BEGIN

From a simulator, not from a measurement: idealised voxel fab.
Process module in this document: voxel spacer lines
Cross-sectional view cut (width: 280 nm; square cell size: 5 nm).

END

> Required action: May I have the entries returned exactly, with every line in place?

> Task result:
From a simulator, not from a measurement: idealised voxel fab.
Process module in this document: voxel spacer lines
Cross-sectional view cut (width: 280 nm; square cell size: 5 nm).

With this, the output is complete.